ASSIGNED TASK
Only one stretch of the data is wanted: the line containing "from 95 to 65", the line containing "from 30 to 20", and every line between them, copied exactly.

PROVIDED MATERIAL
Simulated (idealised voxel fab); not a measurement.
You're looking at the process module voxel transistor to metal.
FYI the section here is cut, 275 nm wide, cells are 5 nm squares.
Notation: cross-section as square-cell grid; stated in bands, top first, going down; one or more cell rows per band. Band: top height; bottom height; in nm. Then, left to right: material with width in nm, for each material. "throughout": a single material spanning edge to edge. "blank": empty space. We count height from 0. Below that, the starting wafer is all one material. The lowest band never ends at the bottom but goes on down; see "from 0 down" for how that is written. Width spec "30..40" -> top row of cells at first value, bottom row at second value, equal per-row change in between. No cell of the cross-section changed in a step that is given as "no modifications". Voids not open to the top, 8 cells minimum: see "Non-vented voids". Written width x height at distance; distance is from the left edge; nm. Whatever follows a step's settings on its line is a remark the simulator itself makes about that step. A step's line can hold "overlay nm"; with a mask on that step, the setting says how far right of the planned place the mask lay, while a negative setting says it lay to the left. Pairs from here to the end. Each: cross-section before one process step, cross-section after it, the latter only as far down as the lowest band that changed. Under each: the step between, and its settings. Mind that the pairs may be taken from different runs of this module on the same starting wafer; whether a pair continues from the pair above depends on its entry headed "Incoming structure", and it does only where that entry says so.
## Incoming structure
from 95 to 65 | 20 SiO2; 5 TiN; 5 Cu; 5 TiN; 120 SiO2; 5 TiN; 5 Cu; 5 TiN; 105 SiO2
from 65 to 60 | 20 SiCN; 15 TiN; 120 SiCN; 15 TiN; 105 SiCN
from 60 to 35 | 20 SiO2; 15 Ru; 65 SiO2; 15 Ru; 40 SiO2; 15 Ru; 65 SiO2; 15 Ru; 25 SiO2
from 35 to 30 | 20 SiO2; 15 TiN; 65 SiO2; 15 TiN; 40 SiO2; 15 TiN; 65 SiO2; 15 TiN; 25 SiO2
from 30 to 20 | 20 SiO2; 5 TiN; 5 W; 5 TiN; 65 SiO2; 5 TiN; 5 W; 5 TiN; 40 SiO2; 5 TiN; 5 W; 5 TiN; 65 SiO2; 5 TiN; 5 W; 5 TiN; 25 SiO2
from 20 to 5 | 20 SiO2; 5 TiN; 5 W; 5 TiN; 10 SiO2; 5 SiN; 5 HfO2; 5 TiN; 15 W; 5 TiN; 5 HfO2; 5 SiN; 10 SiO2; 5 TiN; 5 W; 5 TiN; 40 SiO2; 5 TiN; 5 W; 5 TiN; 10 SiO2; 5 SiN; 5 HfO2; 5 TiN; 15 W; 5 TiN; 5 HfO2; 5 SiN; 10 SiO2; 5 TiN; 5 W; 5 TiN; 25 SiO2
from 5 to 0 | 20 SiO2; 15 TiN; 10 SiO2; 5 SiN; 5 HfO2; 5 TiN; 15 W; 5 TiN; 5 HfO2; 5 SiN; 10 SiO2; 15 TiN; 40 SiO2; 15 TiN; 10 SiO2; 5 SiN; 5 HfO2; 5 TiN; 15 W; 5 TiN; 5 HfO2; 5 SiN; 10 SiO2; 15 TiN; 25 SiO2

SOLUTION
from 95 to 65 | 20 SiO2; 5 TiN; 5 Cu; 5 TiN; 120 SiO2; 5 TiN; 5 Cu; 5 TiN; 105 SiO2
from 65 to 60 | 20 SiCN; 15 TiN; 120 SiCN; 15 TiN; 105 SiCN
from 60 to 35 | 20 SiO2; 15 Ru; 65 SiO2; 15 Ru; 40 SiO2; 15 Ru; 65 SiO2; 15 Ru; 25 SiO2
from 35 to 30 | 20 SiO2; 15 TiN; 65 SiO2; 15 TiN; 40 SiO2; 15 TiN; 65 SiO2; 15 TiN; 25 SiO2
from 30 to 20 | 20 SiO2; 5 TiN; 5 W; 5 TiN; 65 SiO2; 5 TiN; 5 W; 5 TiN; 40 SiO2; 5 TiN; 5 W; 5 TiN; 65 SiO2; 5 TiN; 5 W; 5 TiN; 25 SiO2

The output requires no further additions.